■ ■ ■ ■

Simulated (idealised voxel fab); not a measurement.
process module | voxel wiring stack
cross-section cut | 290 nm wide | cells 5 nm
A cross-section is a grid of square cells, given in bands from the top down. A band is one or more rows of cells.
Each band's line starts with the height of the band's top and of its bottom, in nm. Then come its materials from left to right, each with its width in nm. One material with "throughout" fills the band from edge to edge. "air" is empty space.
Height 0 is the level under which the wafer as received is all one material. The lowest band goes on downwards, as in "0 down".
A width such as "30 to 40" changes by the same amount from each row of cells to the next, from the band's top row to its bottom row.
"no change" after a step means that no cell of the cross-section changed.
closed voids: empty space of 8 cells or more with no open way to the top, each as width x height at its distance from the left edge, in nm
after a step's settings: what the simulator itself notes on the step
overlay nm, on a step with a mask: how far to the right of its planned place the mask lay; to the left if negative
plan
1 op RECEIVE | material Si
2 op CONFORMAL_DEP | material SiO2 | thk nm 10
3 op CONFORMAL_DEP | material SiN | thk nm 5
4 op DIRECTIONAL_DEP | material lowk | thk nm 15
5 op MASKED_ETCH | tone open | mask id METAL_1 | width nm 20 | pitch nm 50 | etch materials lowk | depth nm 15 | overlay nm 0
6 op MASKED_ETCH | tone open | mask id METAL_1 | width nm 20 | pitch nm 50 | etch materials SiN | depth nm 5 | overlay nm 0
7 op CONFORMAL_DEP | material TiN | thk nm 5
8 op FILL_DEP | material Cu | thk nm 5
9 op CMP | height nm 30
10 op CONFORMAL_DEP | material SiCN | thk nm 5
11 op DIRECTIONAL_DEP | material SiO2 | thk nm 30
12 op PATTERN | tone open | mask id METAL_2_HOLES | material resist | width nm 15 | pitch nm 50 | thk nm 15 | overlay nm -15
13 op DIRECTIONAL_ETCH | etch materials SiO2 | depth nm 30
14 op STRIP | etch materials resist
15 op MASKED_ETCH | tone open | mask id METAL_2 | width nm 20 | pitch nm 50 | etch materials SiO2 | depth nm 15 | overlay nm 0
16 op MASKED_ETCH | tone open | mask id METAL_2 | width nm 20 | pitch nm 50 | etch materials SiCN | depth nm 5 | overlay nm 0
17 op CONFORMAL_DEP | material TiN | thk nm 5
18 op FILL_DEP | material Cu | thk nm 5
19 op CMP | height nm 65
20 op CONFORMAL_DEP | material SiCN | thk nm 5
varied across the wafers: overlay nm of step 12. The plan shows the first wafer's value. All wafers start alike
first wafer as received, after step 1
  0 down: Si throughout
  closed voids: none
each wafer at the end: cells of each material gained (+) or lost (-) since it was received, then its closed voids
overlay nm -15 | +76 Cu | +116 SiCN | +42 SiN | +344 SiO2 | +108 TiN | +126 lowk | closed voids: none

■ ■ ■ ■

Please return every line from the first one in the records above down to the line containing "16 op MASKED_ETCH", including both, exactly as written and nothing more.

▸ Reply:
Simulated (idealised voxel fab); not a measurement.
process module | voxel wiring stack
cross-section cut | 290 nm wide | cells 5 nm
A cross-section is a grid of square cells, given in bands from the top down. A band is one or more rows of cells.
Each band's line starts with the height of the band's top and of its bottom, in nm. Then come its materials from left to right, each with its width in nm. One material with "throughout" fills the band from edge to edge. "air" is empty space.
Height 0 is the level under which the wafer as received is all one material. The lowest band goes on downwards, as in "0 down".
A width such as "30 to 40" changes by the same amount from each row of cells to the next, from the band's top row to its bottom row.
"no change" after a step means that no cell of the cross-section changed.
closed voids: empty space of 8 cells or more with no open way to the top, each as width x height at its distance from the left edge, in nm
after a step's settings: what the simulator itself notes on the step
overlay nm, on a step with a mask: how far to the right of its planned place the mask lay; to the left if negative
plan
1 op RECEIVE | material Si
2 op CONFORMAL_DEP | material SiO2 | thk nm 10
3 op CONFORMAL_DEP | material SiN | thk nm 5
4 op DIRECTIONAL_DEP | material lowk | thk nm 15
5 op MASKED_ETCH | tone open | mask id METAL_1 | width nm 20 | pitch nm 50 | etch materials lowk | depth nm 15 | overlay nm 0
6 op MASKED_ETCH | tone open | mask id METAL_1 | width nm 20 | pitch nm 50 | etch materials SiN | depth nm 5 | overlay nm 0
7 op CONFORMAL_DEP | material TiN | thk nm 5
8 op FILL_DEP | material Cu | thk nm 5
9 op CMP | height nm 30
10 op CONFORMAL_DEP | material SiCN | thk nm 5
11 op DIRECTIONAL_DEP | material SiO2 | thk nm 30
12 op PATTERN | tone open | mask id METAL_2_HOLES | material resist | width nm 15 | pitch nm 50 | thk nm 15 | overlay nm -15
13 op DIRECTIONAL_ETCH | etch materials SiO2 | depth nm 30
14 op STRIP | etch materials resist
15 op MASKED_ETCH | tone open | mask id METAL_2 | width nm 20 | pitch nm 50 | etch materials SiO2 | depth nm 15 | overlay nm 0
16 op MASKED_ETCH | tone open | mask id METAL_2 | width nm 20 | pitch nm 50 | etch materials SiCN | depth nm 5 | overlay nm 0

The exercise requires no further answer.